# ASSIGNMENT:
A word-for-word restatement of every entry is what is needed here.

**** STORED DATA

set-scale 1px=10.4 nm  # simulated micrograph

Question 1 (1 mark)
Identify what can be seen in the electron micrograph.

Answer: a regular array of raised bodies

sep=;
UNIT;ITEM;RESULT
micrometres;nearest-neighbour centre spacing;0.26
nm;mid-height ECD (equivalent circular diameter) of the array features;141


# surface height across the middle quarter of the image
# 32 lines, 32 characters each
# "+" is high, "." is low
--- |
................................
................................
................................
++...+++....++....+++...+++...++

********

# PROBLEM SOLUTION:
set-scale 1px=10.4 nm  # simulated micrograph

Question 1 (1 mark)
Identify what can be seen in the electron micrograph.

Answer: a regular array of raised bodies

sep=;
UNIT;ITEM;RESULT
micrometres;nearest-neighbour centre spacing;0.26
nm;mid-height ECD (equivalent circular diameter) of the array features;141


# surface height across the middle quarter of the image
# 32 lines, 32 characters each
# "+" is high, "." is low
--- |
................................
................................
................................
++...+++....++....+++...+++...++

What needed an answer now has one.